= = = = = = =

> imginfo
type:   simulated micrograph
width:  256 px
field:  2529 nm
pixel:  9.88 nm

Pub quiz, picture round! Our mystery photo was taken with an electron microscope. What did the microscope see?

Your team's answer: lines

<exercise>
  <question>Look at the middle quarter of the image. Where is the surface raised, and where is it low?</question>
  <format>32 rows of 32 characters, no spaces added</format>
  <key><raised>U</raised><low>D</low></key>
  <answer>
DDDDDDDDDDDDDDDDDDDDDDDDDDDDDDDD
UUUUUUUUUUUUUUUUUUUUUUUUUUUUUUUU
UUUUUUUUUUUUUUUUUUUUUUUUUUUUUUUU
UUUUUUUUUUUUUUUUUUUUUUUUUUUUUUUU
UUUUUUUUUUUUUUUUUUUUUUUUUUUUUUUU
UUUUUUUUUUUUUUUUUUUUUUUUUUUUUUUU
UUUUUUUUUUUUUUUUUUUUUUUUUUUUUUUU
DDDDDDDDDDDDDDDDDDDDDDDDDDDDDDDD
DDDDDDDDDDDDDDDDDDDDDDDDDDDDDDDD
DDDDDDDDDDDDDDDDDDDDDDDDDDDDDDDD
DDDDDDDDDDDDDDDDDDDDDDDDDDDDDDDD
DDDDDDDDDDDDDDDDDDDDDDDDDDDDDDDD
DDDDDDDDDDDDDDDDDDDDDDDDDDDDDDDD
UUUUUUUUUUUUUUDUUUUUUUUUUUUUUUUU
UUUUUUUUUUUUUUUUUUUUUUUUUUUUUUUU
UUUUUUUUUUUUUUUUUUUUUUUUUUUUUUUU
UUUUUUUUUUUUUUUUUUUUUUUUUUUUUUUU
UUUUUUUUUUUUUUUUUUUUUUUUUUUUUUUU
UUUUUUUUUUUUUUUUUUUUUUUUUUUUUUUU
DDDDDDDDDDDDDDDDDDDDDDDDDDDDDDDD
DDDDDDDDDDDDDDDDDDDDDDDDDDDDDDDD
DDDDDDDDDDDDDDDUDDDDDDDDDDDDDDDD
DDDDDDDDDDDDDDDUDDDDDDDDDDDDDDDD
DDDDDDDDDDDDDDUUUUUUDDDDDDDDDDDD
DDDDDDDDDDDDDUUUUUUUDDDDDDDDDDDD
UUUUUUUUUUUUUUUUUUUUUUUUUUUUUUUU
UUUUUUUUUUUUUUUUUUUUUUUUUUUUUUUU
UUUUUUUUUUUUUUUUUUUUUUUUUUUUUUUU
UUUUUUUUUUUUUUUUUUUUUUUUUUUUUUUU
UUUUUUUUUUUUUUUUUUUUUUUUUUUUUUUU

= = = = = = =

Task item:
Exactly as they appear, retype the lines from the start of the records through the line containing "UUUUUUUUUUUUUUDUUUUUUUUUUUUUUUUU".

Task answer:
> imginfo
type:   simulated micrograph
width:  256 px
field:  2529 nm
pixel:  9.88 nm

Pub quiz, picture round! Our mystery photo was taken with an electron microscope. What did the microscope see?

Your team's answer: lines

<exercise>
  <question>Look at the middle quarter of the image. Where is the surface raised, and where is it low?</question>
  <format>32 rows of 32 characters, no spaces added</format>
  <key><raised>U</raised><low>D</low></key>
  <answer>
DDDDDDDDDDDDDDDDDDDDDDDDDDDDDDDD
UUUUUUUUUUUUUUUUUUUUUUUUUUUUUUUU
UUUUUUUUUUUUUUUUUUUUUUUUUUUUUUUU
UUUUUUUUUUUUUUUUUUUUUUUUUUUUUUUU
UUUUUUUUUUUUUUUUUUUUUUUUUUUUUUUU
UUUUUUUUUUUUUUUUUUUUUUUUUUUUUUUU
UUUUUUUUUUUUUUUUUUUUUUUUUUUUUUUU
DDDDDDDDDDDDDDDDDDDDDDDDDDDDDDDD
DDDDDDDDDDDDDDDDDDDDDDDDDDDDDDDD
DDDDDDDDDDDDDDDDDDDDDDDDDDDDDDDD
DDDDDDDDDDDDDDDDDDDDDDDDDDDDDDDD
DDDDDDDDDDDDDDDDDDDDDDDDDDDDDDDD
DDDDDDDDDDDDDDDDDDDDDDDDDDDDDDDD
UUUUUUUUUUUUUUDUUUUUUUUUUUUUUUUU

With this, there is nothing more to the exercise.